**Recorded information**
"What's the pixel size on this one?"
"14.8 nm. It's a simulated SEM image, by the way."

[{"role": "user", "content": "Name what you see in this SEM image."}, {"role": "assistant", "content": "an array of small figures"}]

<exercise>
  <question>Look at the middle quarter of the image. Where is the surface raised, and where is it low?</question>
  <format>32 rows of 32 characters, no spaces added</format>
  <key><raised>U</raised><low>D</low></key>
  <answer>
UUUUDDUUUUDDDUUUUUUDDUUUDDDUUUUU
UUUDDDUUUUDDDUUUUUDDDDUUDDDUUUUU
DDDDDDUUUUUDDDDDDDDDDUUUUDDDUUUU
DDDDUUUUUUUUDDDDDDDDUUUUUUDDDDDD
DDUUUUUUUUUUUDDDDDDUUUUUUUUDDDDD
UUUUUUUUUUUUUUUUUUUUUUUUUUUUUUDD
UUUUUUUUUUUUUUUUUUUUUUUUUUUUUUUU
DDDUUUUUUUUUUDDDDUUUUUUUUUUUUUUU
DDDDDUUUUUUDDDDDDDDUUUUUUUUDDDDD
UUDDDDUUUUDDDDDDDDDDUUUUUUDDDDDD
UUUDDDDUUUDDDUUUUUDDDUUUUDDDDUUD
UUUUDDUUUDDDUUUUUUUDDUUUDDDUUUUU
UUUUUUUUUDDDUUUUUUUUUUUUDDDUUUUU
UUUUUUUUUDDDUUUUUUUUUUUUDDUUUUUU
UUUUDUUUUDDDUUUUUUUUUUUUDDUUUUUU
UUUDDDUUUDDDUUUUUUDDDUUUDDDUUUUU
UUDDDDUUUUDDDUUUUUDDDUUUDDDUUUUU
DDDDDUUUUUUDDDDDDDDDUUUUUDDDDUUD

**Assigned task**
Line by line, retype all of the entries.

**Answer area**
"What's the pixel size on this one?"
"14.8 nm. It's a simulated SEM image, by the way."

[{"role": "user", "content": "Name what you see in this SEM image."}, {"role": "assistant", "content": "an array of small figures"}]

<exercise>
  <question>Look at the middle quarter of the image. Where is the surface raised, and where is it low?</question>
  <format>32 rows of 32 characters, no spaces added</format>
  <key><raised>U</raised><low>D</low></key>
  <answer>
UUUUDDUUUUDDDUUUUUUDDUUUDDDUUUUU
UUUDDDUUUUDDDUUUUUDDDDUUDDDUUUUU
DDDDDDUUUUUDDDDDDDDDDUUUUDDDUUUU
DDDDUUUUUUUUDDDDDDDDUUUUUUDDDDDD
DDUUUUUUUUUUUDDDDDDUUUUUUUUDDDDD
UUUUUUUUUUUUUUUUUUUUUUUUUUUUUUDD
UUUUUUUUUUUUUUUUUUUUUUUUUUUUUUUU
DDDUUUUUUUUUUDDDDUUUUUUUUUUUUUUU
DDDDDUUUUUUDDDDDDDDUUUUUUUUDDDDD
UUDDDDUUUUDDDDDDDDDDUUUUUUDDDDDD
UUUDDDDUUUDDDUUUUUDDDUUUUDDDDUUD
UUUUDDUUUDDDUUUUUUUDDUUUDDDUUUUU
UUUUUUUUUDDDUUUUUUUUUUUUDDDUUUUU
UUUUUUUUUDDDUUUUUUUUUUUUDDUUUUUU
UUUUDUUUUDDDUUUUUUUUUUUUDDUUUUUU
UUUDDDUUUDDDUUUUUUDDDUUUDDDUUUUU
UUDDDDUUUUDDDUUUUUDDDUUUDDDUUUUU
DDDDDUUUUUUDDDDDDDDDUUUUUDDDDUUD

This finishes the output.